**Listed entries**
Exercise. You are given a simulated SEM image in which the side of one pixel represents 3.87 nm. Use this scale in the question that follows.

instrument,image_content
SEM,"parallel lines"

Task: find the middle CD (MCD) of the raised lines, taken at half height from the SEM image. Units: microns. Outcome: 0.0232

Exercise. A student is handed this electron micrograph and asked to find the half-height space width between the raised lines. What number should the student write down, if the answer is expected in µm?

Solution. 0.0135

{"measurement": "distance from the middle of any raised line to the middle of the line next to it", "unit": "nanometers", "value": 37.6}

**Exercise**
Copy the records word for word.

**Written solution**
Exercise. You are given a simulated SEM image in which the side of one pixel represents 3.87 nm. Use this scale in the question that follows.

instrument,image_content
SEM,"parallel lines"

Task: find the middle CD (MCD) of the raised lines, taken at half height from the SEM image. Units: microns. Outcome: 0.0232

Exercise. A student is handed this electron micrograph and asked to find the half-height space width between the raised lines. What number should the student write down, if the answer is expected in µm?

Solution. 0.0135

{"measurement": "distance from the middle of any raised line to the middle of the line next to it", "unit": "nanometers", "value": 37.6}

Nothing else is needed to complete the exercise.